Dataset excerpts ::
⟨

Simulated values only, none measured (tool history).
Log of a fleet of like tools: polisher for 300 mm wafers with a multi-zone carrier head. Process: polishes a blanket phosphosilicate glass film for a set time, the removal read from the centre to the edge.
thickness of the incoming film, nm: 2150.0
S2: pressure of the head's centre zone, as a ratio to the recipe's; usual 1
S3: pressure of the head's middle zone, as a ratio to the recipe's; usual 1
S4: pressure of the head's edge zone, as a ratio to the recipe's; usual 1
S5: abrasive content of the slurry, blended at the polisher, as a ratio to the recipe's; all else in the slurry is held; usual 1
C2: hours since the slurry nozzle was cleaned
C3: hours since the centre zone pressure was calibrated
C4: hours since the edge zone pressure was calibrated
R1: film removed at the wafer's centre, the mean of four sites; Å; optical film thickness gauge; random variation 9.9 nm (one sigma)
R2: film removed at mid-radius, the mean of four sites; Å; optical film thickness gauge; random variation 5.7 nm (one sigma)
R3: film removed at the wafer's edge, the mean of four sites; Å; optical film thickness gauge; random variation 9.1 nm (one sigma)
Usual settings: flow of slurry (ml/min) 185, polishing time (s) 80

⟩

Work request :: Would you write the material out again, exactly as given above?

Task response ::
Simulated values only, none measured (tool history).
Log of a fleet of like tools: polisher for 300 mm wafers with a multi-zone carrier head. Process: polishes a blanket phosphosilicate glass film for a set time, the removal read from the centre to the edge.
thickness of the incoming film, nm: 2150.0
S2: pressure of the head's centre zone, as a ratio to the recipe's; usual 1
S3: pressure of the head's middle zone, as a ratio to the recipe's; usual 1
S4: pressure of the head's edge zone, as a ratio to the recipe's; usual 1
S5: abrasive content of the slurry, blended at the polisher, as a ratio to the recipe's; all else in the slurry is held; usual 1
C2: hours since the slurry nozzle was cleaned
C3: hours since the centre zone pressure was calibrated
C4: hours since the edge zone pressure was calibrated
R1: film removed at the wafer's centre, the mean of four sites; Å; optical film thickness gauge; random variation 9.9 nm (one sigma)
R2: film removed at mid-radius, the mean of four sites; Å; optical film thickness gauge; random variation 5.7 nm (one sigma)
R3: film removed at the wafer's edge, the mean of four sites; Å; optical film thickness gauge; random variation 9.1 nm (one sigma)
Usual settings: flow of slurry (ml/min) 185, polishing time (s) 80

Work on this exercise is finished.